● ● ● ●

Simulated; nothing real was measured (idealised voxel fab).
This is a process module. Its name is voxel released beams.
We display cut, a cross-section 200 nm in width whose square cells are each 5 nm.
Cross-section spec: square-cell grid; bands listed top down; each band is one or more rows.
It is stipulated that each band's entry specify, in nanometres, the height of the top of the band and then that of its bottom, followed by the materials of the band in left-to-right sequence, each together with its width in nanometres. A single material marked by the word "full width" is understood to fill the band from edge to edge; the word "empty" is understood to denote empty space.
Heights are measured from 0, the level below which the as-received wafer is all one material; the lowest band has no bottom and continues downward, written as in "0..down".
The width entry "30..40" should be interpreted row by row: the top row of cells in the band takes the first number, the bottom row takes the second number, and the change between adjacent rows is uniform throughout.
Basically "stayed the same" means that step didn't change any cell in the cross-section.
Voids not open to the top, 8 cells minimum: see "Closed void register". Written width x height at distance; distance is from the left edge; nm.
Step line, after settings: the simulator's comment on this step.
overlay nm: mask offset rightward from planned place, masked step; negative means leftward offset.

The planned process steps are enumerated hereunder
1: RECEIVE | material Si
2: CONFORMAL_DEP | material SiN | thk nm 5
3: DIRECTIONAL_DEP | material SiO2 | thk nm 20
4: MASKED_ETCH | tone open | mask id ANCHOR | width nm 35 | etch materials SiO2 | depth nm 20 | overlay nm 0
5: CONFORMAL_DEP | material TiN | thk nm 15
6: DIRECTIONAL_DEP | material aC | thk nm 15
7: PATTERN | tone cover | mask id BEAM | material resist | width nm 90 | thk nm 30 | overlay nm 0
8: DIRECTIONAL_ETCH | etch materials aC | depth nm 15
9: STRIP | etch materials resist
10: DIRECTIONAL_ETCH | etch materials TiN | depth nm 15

● ● ● ●

* [Task item]:
The expected response is the full data, reproduced exactly.

* [Result]:
Simulated; nothing real was measured (idealised voxel fab).
This is a process module. Its name is voxel released beams.
We display cut, a cross-section 200 nm in width whose square cells are each 5 nm.
Cross-section spec: square-cell grid; bands listed top down; each band is one or more rows.
It is stipulated that each band's entry specify, in nanometres, the height of the top of the band and then that of its bottom, followed by the materials of the band in left-to-right sequence, each together with its width in nanometres. A single material marked by the word "full width" is understood to fill the band from edge to edge; the word "empty" is understood to denote empty space.
Heights are measured from 0, the level below which the as-received wafer is all one material; the lowest band has no bottom and continues downward, written as in "0..down".
The width entry "30..40" should be interpreted row by row: the top row of cells in the band takes the first number, the bottom row takes the second number, and the change between adjacent rows is uniform throughout.
Basically "stayed the same" means that step didn't change any cell in the cross-section.
Voids not open to the top, 8 cells minimum: see "Closed void register". Written width x height at distance; distance is from the left edge; nm.
Step line, after settings: the simulator's comment on this step.
overlay nm: mask offset rightward from planned place, masked step; negative means leftward offset.

The planned process steps are enumerated hereunder
1: RECEIVE | material Si
2: CONFORMAL_DEP | material SiN | thk nm 5
3: DIRECTIONAL_DEP | material SiO2 | thk nm 20
4: MASKED_ETCH | tone open | mask id ANCHOR | width nm 35 | etch materials SiO2 | depth nm 20 | overlay nm 0
5: CONFORMAL_DEP | material TiN | thk nm 15
6: DIRECTIONAL_DEP | material aC | thk nm 15
7: PATTERN | tone cover | mask id BEAM | material resist | width nm 90 | thk nm 30 | overlay nm 0
8: DIRECTIONAL_ETCH | etch materials aC | depth nm 15
9: STRIP | etch materials resist
10: DIRECTIONAL_ETCH | etch materials TiN | depth nm 15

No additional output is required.